WORK TASK >>
Go through the listing below from its first line and repeat each line exactly, ending at the line containing "Statement of findings" and including it.

DATA SECTION >>
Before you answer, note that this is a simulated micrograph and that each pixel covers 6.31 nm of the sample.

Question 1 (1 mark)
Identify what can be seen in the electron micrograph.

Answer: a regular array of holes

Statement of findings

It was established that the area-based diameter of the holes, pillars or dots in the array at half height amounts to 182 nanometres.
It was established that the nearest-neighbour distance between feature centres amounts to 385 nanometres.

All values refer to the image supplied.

RESPONSE BOX >>
Before you answer, note that this is a simulated micrograph and that each pixel covers 6.31 nm of the sample.

Question 1 (1 mark)
Identify what can be seen in the electron micrograph.

Answer: a regular array of holes

Statement of findings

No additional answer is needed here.